- ASSIGNED TASK -
Your answer is the lines below, exactly, from the one that contains "First you get" through the one that contains "Ref level 0: as-received", both included.

(INPUT DATA Opens)

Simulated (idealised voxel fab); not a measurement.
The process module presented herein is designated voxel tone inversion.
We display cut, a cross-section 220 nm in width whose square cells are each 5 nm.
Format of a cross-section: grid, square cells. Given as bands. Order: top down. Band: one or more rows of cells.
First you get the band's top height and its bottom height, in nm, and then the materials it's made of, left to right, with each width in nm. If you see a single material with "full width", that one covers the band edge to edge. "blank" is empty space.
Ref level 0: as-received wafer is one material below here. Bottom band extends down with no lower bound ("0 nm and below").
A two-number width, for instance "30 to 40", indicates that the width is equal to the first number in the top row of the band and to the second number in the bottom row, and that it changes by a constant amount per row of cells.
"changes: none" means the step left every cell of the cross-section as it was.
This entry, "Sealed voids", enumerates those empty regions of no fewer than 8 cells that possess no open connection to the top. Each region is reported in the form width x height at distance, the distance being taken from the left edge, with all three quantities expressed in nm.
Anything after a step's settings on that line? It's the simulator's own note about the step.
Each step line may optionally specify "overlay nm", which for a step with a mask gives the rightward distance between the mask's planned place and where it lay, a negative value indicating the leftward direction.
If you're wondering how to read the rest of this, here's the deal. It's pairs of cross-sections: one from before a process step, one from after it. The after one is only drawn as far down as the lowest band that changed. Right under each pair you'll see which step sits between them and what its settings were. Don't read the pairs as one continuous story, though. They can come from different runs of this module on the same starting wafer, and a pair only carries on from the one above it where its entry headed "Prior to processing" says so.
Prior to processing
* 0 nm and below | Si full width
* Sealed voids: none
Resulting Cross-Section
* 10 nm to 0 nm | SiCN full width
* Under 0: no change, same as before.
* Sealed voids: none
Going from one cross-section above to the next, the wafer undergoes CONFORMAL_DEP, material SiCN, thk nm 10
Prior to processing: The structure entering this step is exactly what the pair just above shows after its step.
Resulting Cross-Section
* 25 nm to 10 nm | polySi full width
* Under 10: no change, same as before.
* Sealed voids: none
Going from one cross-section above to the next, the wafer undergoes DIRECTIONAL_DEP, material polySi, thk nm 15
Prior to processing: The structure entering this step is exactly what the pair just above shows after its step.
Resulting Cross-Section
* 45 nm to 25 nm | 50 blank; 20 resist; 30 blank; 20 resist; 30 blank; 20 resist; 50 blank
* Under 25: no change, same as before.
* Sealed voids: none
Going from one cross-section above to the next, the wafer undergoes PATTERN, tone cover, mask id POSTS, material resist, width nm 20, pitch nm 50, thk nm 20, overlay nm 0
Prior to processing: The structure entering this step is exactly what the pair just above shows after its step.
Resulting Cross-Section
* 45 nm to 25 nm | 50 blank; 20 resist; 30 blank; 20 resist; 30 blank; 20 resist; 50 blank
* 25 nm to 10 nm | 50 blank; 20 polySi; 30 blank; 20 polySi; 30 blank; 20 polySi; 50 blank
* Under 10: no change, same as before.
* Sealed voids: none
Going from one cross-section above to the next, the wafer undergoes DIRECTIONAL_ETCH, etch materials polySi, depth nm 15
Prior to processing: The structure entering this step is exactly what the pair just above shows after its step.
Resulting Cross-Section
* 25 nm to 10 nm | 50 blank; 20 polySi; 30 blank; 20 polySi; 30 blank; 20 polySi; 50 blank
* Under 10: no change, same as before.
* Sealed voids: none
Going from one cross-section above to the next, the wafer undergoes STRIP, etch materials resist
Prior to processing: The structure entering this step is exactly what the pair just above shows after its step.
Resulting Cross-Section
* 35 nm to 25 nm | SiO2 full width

(INPUT DATA Closes)

- TASK RESPONSE -
First you get the band's top height and its bottom height, in nm, and then the materials it's made of, left to right, with each width in nm. If you see a single material with "full width", that one covers the band edge to edge. "blank" is empty space.
Ref level 0: as-received wafer is one material below here. Bottom band extends down with no lower bound ("0 nm and below").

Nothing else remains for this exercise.